───── STORED DATA ─────

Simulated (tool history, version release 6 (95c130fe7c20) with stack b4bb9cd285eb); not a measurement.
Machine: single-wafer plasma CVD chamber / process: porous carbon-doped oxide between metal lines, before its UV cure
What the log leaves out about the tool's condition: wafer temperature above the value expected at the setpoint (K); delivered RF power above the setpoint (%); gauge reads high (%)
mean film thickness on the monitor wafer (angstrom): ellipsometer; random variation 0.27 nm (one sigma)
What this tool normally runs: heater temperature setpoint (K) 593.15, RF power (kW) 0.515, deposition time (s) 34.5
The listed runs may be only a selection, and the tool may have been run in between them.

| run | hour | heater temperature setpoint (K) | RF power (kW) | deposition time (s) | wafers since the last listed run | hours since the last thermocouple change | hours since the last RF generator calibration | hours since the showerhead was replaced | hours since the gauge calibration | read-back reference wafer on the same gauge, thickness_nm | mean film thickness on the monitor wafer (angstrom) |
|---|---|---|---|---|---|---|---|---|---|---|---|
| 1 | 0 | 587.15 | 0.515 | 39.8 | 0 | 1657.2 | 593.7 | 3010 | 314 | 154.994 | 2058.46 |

─────

# [ASSIGNMENT]
Without leaving anything out, repeat every entry shown above.

# [ANSWER SPACE]
Simulated (tool history, version release 6 (95c130fe7c20) with stack b4bb9cd285eb); not a measurement.
Machine: single-wafer plasma CVD chamber / process: porous carbon-doped oxide between metal lines, before its UV cure
What the log leaves out about the tool's condition: wafer temperature above the value expected at the setpoint (K); delivered RF power above the setpoint (%); gauge reads high (%)
mean film thickness on the monitor wafer (angstrom): ellipsometer; random variation 0.27 nm (one sigma)
What this tool normally runs: heater temperature setpoint (K) 593.15, RF power (kW) 0.515, deposition time (s) 34.5
The listed runs may be only a selection, and the tool may have been run in between them.

| run | hour | heater temperature setpoint (K) | RF power (kW) | deposition time (s) | wafers since the last listed run | hours since the last thermocouple change | hours since the last RF generator calibration | hours since the showerhead was replaced | hours since the gauge calibration | read-back reference wafer on the same gauge, thickness_nm | mean film thickness on the monitor wafer (angstrom) |
|---|---|---|---|---|---|---|---|---|---|---|---|
| 1 | 0 | 587.15 | 0.515 | 39.8 | 0 | 1657.2 | 593.7 | 3010 | 314 | 154.994 | 2058.46 |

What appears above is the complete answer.